In the listing below, print exactly the lines from the first through the one that contains "15 PATTERN [tone".

+ + +

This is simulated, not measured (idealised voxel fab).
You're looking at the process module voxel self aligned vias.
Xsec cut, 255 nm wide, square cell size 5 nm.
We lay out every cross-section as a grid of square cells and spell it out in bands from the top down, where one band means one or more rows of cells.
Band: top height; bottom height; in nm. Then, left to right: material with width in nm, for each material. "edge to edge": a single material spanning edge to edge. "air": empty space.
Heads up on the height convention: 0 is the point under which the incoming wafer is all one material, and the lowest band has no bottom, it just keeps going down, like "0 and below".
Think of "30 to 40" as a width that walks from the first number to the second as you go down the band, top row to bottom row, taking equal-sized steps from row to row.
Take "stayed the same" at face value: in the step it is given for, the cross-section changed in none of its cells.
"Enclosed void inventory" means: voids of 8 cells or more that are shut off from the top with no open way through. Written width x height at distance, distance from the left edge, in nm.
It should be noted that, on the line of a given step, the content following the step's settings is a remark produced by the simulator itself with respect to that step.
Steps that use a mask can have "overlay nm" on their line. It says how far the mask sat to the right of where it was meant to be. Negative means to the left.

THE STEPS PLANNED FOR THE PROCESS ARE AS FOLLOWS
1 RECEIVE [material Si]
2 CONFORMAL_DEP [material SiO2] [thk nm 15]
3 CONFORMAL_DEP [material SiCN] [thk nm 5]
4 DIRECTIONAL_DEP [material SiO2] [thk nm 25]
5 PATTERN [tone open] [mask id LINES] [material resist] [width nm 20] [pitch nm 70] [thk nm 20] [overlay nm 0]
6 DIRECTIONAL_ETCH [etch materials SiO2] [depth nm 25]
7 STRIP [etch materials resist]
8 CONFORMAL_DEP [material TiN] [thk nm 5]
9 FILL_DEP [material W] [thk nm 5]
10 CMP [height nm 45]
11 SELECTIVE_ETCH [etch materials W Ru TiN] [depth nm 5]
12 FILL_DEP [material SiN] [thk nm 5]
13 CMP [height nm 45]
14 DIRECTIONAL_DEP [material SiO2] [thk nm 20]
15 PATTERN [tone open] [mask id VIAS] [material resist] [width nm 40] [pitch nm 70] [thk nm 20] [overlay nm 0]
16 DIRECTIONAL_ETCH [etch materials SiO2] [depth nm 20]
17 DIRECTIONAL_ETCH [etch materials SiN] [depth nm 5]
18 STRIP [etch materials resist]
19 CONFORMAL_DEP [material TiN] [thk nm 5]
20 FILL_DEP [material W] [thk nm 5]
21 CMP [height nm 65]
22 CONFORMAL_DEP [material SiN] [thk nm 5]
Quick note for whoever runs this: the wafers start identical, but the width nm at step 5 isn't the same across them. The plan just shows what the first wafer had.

+ + +

Your solution —
This is simulated, not measured (idealised voxel fab).
You're looking at the process module voxel self aligned vias.
Xsec cut, 255 nm wide, square cell size 5 nm.
We lay out every cross-section as a grid of square cells and spell it out in bands from the top down, where one band means one or more rows of cells.
Band: top height; bottom height; in nm. Then, left to right: material with width in nm, for each material. "edge to edge": a single material spanning edge to edge. "air": empty space.
Heads up on the height convention: 0 is the point under which the incoming wafer is all one material, and the lowest band has no bottom, it just keeps going down, like "0 and below".
Think of "30 to 40" as a width that walks from the first number to the second as you go down the band, top row to bottom row, taking equal-sized steps from row to row.
Take "stayed the same" at face value: in the step it is given for, the cross-section changed in none of its cells.
"Enclosed void inventory" means: voids of 8 cells or more that are shut off from the top with no open way through. Written width x height at distance, distance from the left edge, in nm.
It should be noted that, on the line of a given step, the content following the step's settings is a remark produced by the simulator itself with respect to that step.
Steps that use a mask can have "overlay nm" on their line. It says how far the mask sat to the right of where it was meant to be. Negative means to the left.

THE STEPS PLANNED FOR THE PROCESS ARE AS FOLLOWS
1 RECEIVE [material Si]
2 CONFORMAL_DEP [material SiO2] [thk nm 15]
3 CONFORMAL_DEP [material SiCN] [thk nm 5]
4 DIRECTIONAL_DEP [material SiO2] [thk nm 25]
5 PATTERN [tone open] [mask id LINES] [material resist] [width nm 20] [pitch nm 70] [thk nm 20] [overlay nm 0]
6 DIRECTIONAL_ETCH [etch materials SiO2] [depth nm 25]
7 STRIP [etch materials resist]
8 CONFORMAL_DEP [material TiN] [thk nm 5]
9 FILL_DEP [material W] [thk nm 5]
10 CMP [height nm 45]
11 SELECTIVE_ETCH [etch materials W Ru TiN] [depth nm 5]
12 FILL_DEP [material SiN] [thk nm 5]
13 CMP [height nm 45]
14 DIRECTIONAL_DEP [material SiO2] [thk nm 20]
15 PATTERN [tone open] [mask id VIAS] [material resist] [width nm 40] [pitch nm 70] [thk nm 20] [overlay nm 0]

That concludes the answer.